▸ RECORD EXCERPTS:
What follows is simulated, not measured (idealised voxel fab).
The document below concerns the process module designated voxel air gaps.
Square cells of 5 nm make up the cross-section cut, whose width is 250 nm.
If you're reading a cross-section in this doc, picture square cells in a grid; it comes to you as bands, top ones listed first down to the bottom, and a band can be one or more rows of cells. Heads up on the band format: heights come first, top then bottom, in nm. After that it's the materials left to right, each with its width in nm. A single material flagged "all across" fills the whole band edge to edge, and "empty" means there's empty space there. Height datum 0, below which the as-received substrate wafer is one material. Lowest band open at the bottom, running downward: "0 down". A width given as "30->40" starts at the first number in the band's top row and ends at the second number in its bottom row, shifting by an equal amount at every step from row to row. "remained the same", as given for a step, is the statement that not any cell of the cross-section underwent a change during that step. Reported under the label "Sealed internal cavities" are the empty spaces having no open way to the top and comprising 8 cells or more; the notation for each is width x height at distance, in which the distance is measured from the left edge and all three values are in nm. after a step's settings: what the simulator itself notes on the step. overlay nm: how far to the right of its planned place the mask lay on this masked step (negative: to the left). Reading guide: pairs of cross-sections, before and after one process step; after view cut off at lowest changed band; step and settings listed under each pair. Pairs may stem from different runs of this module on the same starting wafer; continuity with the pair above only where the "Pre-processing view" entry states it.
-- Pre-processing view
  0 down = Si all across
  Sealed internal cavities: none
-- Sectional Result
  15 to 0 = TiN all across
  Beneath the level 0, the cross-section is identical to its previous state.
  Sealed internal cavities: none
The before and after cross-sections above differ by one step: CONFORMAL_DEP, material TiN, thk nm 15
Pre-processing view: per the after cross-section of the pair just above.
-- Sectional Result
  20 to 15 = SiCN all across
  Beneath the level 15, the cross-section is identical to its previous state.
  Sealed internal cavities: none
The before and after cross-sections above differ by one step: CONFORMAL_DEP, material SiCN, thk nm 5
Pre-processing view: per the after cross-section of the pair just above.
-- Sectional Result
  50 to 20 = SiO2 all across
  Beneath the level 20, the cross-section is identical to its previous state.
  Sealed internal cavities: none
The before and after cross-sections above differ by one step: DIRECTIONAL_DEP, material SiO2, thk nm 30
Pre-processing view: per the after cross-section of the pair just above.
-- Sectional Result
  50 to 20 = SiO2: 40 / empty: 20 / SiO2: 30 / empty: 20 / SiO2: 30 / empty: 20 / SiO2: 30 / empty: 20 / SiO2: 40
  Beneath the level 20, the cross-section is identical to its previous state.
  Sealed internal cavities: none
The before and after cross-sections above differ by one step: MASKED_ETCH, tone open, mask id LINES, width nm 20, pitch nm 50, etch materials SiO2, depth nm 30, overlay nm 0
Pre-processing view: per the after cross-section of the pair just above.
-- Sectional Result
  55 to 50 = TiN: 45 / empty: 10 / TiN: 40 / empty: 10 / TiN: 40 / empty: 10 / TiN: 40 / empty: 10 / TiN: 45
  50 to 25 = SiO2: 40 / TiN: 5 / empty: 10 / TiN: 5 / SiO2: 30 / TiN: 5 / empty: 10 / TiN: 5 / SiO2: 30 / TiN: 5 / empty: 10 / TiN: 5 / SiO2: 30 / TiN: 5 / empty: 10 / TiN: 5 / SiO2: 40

▸ BRIEF: Return, with no change at all, every line in the entries above from the line containing "SiCN, thk nm 5" through the line containing "55 to 50 = TiN: 45".

▸ EXERCISE OUTPUT:
The before and after cross-sections above differ by one step: CONFORMAL_DEP, material SiCN, thk nm 5
Pre-processing view: per the after cross-section of the pair just above.
-- Sectional Result
  50 to 20 = SiO2 all across
  Beneath the level 20, the cross-section is identical to its previous state.
  Sealed internal cavities: none
The before and after cross-sections above differ by one step: DIRECTIONAL_DEP, material SiO2, thk nm 30
Pre-processing view: per the after cross-section of the pair just above.
-- Sectional Result
  50 to 20 = SiO2: 40 / empty: 20 / SiO2: 30 / empty: 20 / SiO2: 30 / empty: 20 / SiO2: 30 / empty: 20 / SiO2: 40
  Beneath the level 20, the cross-section is identical to its previous state.
  Sealed internal cavities: none
The before and after cross-sections above differ by one step: MASKED_ETCH, tone open, mask id LINES, width nm 20, pitch nm 50, etch materials SiO2, depth nm 30, overlay nm 0
Pre-processing view: per the after cross-section of the pair just above.
-- Sectional Result
  55 to 50 = TiN: 45 / empty: 10 / TiN: 40 / empty: 10 / TiN: 40 / empty: 10 / TiN: 40 / empty: 10 / TiN: 45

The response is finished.